**Requirement:**
For the entries below, the expected answer is the line with "A width such", the line with "a wafer at the", and every line between them, exactly as written, and nothing more.

**Dataset records:**
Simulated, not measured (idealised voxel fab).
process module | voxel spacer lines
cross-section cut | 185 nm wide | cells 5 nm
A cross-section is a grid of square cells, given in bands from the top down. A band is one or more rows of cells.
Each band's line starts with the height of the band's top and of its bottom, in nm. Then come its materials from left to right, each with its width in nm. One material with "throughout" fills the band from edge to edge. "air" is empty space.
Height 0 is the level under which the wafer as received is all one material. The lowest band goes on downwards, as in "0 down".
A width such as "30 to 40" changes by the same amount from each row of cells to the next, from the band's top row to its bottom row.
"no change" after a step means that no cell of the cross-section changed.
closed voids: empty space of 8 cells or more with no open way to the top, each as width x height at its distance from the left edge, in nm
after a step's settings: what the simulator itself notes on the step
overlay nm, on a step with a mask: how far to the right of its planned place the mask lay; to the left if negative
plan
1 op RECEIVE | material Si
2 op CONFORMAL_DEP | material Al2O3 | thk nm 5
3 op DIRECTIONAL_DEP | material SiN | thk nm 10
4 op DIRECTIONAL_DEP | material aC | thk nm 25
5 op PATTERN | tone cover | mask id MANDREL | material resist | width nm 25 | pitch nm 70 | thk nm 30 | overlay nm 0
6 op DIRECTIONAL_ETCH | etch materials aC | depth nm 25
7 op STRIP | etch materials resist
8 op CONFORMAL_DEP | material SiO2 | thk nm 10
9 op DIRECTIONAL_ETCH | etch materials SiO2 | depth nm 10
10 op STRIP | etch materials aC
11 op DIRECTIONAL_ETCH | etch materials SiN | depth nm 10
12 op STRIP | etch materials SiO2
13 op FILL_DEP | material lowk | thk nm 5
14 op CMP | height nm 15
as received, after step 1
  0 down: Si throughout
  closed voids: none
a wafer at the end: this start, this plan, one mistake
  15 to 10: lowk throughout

**Exercise answer:**
A width such as "30 to 40" changes by the same amount from each row of cells to the next, from the band's top row to its bottom row.
"no change" after a step means that no cell of the cross-section changed.
closed voids: empty space of 8 cells or more with no open way to the top, each as width x height at its distance from the left edge, in nm
after a step's settings: what the simulator itself notes on the step
overlay nm, on a step with a mask: how far to the right of its planned place the mask lay; to the left if negative
plan
1 op RECEIVE | material Si
2 op CONFORMAL_DEP | material Al2O3 | thk nm 5
3 op DIRECTIONAL_DEP | material SiN | thk nm 10
4 op DIRECTIONAL_DEP | material aC | thk nm 25
5 op PATTERN | tone cover | mask id MANDREL | material resist | width nm 25 | pitch nm 70 | thk nm 30 | overlay nm 0
6 op DIRECTIONAL_ETCH | etch materials aC | depth nm 25
7 op STRIP | etch materials resist
8 op CONFORMAL_DEP | material SiO2 | thk nm 10
9 op DIRECTIONAL_ETCH | etch materials SiO2 | depth nm 10
10 op STRIP | etch materials aC
11 op DIRECTIONAL_ETCH | etch materials SiN | depth nm 10
12 op STRIP | etch materials SiO2
13 op FILL_DEP | material lowk | thk nm 5
14 op CMP | height nm 15
as received, after step 1
  0 down: Si throughout
  closed voids: none
a wafer at the end: this start, this plan, one mistake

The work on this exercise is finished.